PROVIDED INFORMATION —
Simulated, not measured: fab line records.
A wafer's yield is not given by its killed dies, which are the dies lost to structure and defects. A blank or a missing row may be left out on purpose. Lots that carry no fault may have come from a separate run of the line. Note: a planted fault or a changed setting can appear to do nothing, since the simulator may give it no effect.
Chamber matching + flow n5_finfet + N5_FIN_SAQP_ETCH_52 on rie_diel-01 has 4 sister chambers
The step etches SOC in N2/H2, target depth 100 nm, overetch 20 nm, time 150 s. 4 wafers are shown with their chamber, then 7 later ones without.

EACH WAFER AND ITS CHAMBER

TASK ITEM — Could every entry be given again exactly, with no line skipped?

EXERCISE RESPONSE —
Simulated, not measured: fab line records.
A wafer's yield is not given by its killed dies, which are the dies lost to structure and defects. A blank or a missing row may be left out on purpose. Lots that carry no fault may have come from a separate run of the line. Note: a planted fault or a changed setting can appear to do nothing, since the simulator may give it no effect.
Chamber matching + flow n5_finfet + N5_FIN_SAQP_ETCH_52 on rie_diel-01 has 4 sister chambers
The step etches SOC in N2/H2, target depth 100 nm, overetch 20 nm, time 150 s. 4 wafers are shown with their chamber, then 7 later ones without.

EACH WAFER AND ITS CHAMBER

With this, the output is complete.